WORK ORDER - Only a slice of the listing below is wanted. Retype the lines from the one containing "route steps=1159 shown P_M0@280 P_M1@285" through the one containing "set.NAME: the setting", exactly, both ends included.

SUPPLIED INFORMATION START

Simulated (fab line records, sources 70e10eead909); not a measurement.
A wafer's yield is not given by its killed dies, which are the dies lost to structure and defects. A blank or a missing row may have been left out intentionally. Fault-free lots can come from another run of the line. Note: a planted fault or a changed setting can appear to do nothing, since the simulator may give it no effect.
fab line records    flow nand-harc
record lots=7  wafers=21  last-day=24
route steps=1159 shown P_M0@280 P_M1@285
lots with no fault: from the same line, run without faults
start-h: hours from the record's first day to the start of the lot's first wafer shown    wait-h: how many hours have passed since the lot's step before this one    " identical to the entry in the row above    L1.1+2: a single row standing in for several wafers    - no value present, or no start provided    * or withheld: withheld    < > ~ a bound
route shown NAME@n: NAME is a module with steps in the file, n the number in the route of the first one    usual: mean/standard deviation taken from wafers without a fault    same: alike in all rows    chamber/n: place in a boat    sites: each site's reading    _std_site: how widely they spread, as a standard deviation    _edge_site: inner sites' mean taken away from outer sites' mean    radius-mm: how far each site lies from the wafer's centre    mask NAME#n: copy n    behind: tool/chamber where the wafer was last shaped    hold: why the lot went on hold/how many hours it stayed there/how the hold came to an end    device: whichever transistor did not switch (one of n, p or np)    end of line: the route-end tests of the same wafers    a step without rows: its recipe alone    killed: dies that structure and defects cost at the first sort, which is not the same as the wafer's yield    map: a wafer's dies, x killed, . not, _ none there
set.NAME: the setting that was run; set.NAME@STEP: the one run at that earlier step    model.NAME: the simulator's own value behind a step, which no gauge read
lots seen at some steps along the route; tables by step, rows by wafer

SUPPLIED INFORMATION END

WRITTEN RESPONSE -
route steps=1159 shown P_M0@280 P_M1@285
lots with no fault: from the same line, run without faults
start-h: hours from the record's first day to the start of the lot's first wafer shown    wait-h: how many hours have passed since the lot's step before this one    " identical to the entry in the row above    L1.1+2: a single row standing in for several wafers    - no value present, or no start provided    * or withheld: withheld    < > ~ a bound
route shown NAME@n: NAME is a module with steps in the file, n the number in the route of the first one    usual: mean/standard deviation taken from wafers without a fault    same: alike in all rows    chamber/n: place in a boat    sites: each site's reading    _std_site: how widely they spread, as a standard deviation    _edge_site: inner sites' mean taken away from outer sites' mean    radius-mm: how far each site lies from the wafer's centre    mask NAME#n: copy n    behind: tool/chamber where the wafer was last shaped    hold: why the lot went on hold/how many hours it stayed there/how the hold came to an end    device: whichever transistor did not switch (one of n, p or np)    end of line: the route-end tests of the same wafers    a step without rows: its recipe alone    killed: dies that structure and defects cost at the first sort, which is not the same as the wafer's yield    map: a wafer's dies, x killed, . not, _ none there
set.NAME: the setting that was run; set.NAME@STEP: the one run at that earlier step    model.NAME: the simulator's own value behind a step, which no gauge read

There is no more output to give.